- [RECORD EXTRACTS]
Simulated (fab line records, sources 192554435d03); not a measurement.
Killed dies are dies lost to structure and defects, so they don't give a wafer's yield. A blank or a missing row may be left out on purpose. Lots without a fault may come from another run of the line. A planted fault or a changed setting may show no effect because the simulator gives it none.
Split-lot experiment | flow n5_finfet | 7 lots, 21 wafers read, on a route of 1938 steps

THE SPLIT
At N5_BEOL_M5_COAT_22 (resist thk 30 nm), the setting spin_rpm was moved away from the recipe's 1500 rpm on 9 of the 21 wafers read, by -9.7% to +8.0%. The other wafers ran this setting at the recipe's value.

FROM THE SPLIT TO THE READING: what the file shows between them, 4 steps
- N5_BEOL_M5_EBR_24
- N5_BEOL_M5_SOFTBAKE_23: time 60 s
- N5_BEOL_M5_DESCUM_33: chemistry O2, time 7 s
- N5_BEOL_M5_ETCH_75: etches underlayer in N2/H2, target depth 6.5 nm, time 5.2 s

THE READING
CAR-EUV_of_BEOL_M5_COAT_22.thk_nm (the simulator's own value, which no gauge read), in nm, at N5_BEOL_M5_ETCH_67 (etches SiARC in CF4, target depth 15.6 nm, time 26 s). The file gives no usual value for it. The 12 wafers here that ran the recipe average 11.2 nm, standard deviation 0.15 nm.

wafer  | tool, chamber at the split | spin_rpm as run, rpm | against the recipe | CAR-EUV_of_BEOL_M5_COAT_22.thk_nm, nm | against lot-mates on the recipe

- [ACTION ITEM]
Precisely reproduce all the entries shown above.

- [REPLY]
Simulated (fab line records, sources 192554435d03); not a measurement.
Killed dies are dies lost to structure and defects, so they don't give a wafer's yield. A blank or a missing row may be left out on purpose. Lots without a fault may come from another run of the line. A planted fault or a changed setting may show no effect because the simulator gives it none.
Split-lot experiment | flow n5_finfet | 7 lots, 21 wafers read, on a route of 1938 steps

THE SPLIT
At N5_BEOL_M5_COAT_22 (resist thk 30 nm), the setting spin_rpm was moved away from the recipe's 1500 rpm on 9 of the 21 wafers read, by -9.7% to +8.0%. The other wafers ran this setting at the recipe's value.

FROM THE SPLIT TO THE READING: what the file shows between them, 4 steps
- N5_BEOL_M5_EBR_24
- N5_BEOL_M5_SOFTBAKE_23: time 60 s
- N5_BEOL_M5_DESCUM_33: chemistry O2, time 7 s
- N5_BEOL_M5_ETCH_75: etches underlayer in N2/H2, target depth 6.5 nm, time 5.2 s

THE READING
CAR-EUV_of_BEOL_M5_COAT_22.thk_nm (the simulator's own value, which no gauge read), in nm, at N5_BEOL_M5_ETCH_67 (etches SiARC in CF4, target depth 15.6 nm, time 26 s). The file gives no usual value for it. The 12 wafers here that ran the recipe average 11.2 nm, standard deviation 0.15 nm.

wafer  | tool, chamber at the split | spin_rpm as run, rpm | against the recipe | CAR-EUV_of_BEOL_M5_COAT_22.thk_nm, nm | against lot-mates on the recipe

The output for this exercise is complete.